- _Data extract_
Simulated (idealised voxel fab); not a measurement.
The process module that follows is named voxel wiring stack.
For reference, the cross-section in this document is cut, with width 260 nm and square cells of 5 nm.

- _Work task_
This exercise calls for the entries to be restated exactly.

- _Answer space_
Simulated (idealised voxel fab); not a measurement.
The process module that follows is named voxel wiring stack.
For reference, the cross-section in this document is cut, with width 260 nm and square cells of 5 nm.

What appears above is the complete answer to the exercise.